• _Requirement_: Quote exactly the lines spanning from the top of the data below to the line that contains "The log doesn't", including both.

----------

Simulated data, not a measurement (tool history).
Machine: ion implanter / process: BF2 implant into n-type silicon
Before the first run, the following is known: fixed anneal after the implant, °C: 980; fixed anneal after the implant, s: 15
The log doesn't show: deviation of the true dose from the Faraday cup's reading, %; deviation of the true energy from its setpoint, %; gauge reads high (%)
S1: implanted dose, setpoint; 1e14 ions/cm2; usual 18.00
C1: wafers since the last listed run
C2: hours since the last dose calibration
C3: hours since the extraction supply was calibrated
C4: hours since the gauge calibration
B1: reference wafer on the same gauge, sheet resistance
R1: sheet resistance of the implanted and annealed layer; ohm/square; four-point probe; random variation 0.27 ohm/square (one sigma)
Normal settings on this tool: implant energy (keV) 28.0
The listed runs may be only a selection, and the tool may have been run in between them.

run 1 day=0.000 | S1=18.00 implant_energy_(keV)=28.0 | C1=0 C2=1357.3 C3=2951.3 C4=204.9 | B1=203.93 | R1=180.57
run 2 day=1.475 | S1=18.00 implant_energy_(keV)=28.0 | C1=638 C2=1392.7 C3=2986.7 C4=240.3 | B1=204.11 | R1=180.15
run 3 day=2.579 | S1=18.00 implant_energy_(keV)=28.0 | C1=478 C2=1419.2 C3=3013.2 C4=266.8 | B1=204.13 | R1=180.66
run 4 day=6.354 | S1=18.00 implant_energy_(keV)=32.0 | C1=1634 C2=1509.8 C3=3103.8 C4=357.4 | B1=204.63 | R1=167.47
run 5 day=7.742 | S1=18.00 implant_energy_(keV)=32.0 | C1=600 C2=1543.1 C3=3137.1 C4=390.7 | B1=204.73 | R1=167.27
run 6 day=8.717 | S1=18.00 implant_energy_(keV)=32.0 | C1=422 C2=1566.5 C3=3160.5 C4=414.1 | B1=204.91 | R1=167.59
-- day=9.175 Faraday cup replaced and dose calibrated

----------

• _Problem solution_:
Simulated data, not a measurement (tool history).
Machine: ion implanter / process: BF2 implant into n-type silicon
Before the first run, the following is known: fixed anneal after the implant, °C: 980; fixed anneal after the implant, s: 15
The log doesn't show: deviation of the true dose from the Faraday cup's reading, %; deviation of the true energy from its setpoint, %; gauge reads high (%)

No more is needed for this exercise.